■ **ASSIGNMENT**
Everything from the first line of the material below through the line containing "day 20 01:52" must be retyped exactly, and nothing past it.

╔══

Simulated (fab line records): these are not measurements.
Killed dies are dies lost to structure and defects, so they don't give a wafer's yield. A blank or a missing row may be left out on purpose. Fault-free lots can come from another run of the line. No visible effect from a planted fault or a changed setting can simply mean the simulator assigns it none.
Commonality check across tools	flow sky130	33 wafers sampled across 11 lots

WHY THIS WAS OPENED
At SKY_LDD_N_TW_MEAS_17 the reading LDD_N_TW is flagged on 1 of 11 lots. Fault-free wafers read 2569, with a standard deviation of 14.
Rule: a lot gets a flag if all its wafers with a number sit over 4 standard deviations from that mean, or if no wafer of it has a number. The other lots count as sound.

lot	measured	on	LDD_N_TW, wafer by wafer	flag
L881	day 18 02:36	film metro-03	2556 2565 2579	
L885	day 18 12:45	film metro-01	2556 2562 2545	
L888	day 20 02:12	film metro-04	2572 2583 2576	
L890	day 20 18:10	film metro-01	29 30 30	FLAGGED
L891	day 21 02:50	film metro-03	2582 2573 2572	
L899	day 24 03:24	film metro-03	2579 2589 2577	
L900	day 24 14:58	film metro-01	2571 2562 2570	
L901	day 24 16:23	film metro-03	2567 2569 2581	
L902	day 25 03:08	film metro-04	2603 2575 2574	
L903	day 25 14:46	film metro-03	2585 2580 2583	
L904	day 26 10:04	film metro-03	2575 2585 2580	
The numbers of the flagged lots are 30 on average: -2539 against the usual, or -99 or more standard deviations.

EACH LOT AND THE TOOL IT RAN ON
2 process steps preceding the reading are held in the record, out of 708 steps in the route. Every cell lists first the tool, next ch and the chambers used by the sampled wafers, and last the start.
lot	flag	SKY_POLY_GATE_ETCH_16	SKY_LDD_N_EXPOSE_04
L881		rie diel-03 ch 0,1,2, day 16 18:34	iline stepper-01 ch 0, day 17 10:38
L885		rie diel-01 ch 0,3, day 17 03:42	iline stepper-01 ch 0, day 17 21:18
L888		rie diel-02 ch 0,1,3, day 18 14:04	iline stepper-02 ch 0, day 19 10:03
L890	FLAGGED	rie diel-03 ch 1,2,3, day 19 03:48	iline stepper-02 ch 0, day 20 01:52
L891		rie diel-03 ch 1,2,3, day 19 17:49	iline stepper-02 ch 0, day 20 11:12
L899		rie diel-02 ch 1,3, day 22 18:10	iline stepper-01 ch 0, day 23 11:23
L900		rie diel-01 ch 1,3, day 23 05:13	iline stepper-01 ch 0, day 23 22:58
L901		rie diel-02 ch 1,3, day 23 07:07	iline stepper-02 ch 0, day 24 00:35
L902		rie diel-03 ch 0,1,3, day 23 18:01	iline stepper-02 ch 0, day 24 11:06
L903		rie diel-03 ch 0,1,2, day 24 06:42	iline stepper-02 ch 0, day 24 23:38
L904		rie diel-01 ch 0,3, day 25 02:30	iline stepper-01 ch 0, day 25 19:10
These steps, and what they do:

╚══

■ **TASK RESPONSE**
Simulated (fab line records): these are not measurements.
Killed dies are dies lost to structure and defects, so they don't give a wafer's yield. A blank or a missing row may be left out on purpose. Fault-free lots can come from another run of the line. No visible effect from a planted fault or a changed setting can simply mean the simulator assigns it none.
Commonality check across tools	flow sky130	33 wafers sampled across 11 lots

WHY THIS WAS OPENED
At SKY_LDD_N_TW_MEAS_17 the reading LDD_N_TW is flagged on 1 of 11 lots. Fault-free wafers read 2569, with a standard deviation of 14.
Rule: a lot gets a flag if all its wafers with a number sit over 4 standard deviations from that mean, or if no wafer of it has a number. The other lots count as sound.

lot	measured	on	LDD_N_TW, wafer by wafer	flag
L881	day 18 02:36	film metro-03	2556 2565 2579	
L885	day 18 12:45	film metro-01	2556 2562 2545	
L888	day 20 02:12	film metro-04	2572 2583 2576	
L890	day 20 18:10	film metro-01	29 30 30	FLAGGED
L891	day 21 02:50	film metro-03	2582 2573 2572	
L899	day 24 03:24	film metro-03	2579 2589 2577	
L900	day 24 14:58	film metro-01	2571 2562 2570	
L901	day 24 16:23	film metro-03	2567 2569 2581	
L902	day 25 03:08	film metro-04	2603 2575 2574	
L903	day 25 14:46	film metro-03	2585 2580 2583	
L904	day 26 10:04	film metro-03	2575 2585 2580	
The numbers of the flagged lots are 30 on average: -2539 against the usual, or -99 or more standard deviations.

EACH LOT AND THE TOOL IT RAN ON
2 process steps preceding the reading are held in the record, out of 708 steps in the route. Every cell lists first the tool, next ch and the chambers used by the sampled wafers, and last the start.
lot	flag	SKY_POLY_GATE_ETCH_16	SKY_LDD_N_EXPOSE_04
L881		rie diel-03 ch 0,1,2, day 16 18:34	iline stepper-01 ch 0, day 17 10:38
L885		rie diel-01 ch 0,3, day 17 03:42	iline stepper-01 ch 0, day 17 21:18
L888		rie diel-02 ch 0,1,3, day 18 14:04	iline stepper-02 ch 0, day 19 10:03
L890	FLAGGED	rie diel-03 ch 1,2,3, day 19 03:48	iline stepper-02 ch 0, day 20 01:52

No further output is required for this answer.